[[ RAW DATA open ]]
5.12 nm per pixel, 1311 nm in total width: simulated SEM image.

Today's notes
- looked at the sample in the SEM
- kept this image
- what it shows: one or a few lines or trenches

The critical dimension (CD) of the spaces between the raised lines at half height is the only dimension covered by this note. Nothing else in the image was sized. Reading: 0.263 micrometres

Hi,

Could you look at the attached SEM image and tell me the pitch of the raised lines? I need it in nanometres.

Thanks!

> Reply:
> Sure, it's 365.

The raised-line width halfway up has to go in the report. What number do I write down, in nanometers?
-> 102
[[ RAW DATA closed ]]

> WORK INSTRUCTION
Out of the data above, set down the lines from the one with "- what it shows: one" to the one with "The raised-line width", both included, exactly as written and with no additions.

> RESPONSE AREA
- what it shows: one or a few lines or trenches

The critical dimension (CD) of the spaces between the raised lines at half height is the only dimension covered by this note. Nothing else in the image was sized. Reading: 0.263 micrometres

Hi,

Could you look at the attached SEM image and tell me the pitch of the raised lines? I need it in nanometres.

Thanks!

> Reply:
> Sure, it's 365.

The raised-line width halfway up has to go in the report. What number do I write down, in nanometers?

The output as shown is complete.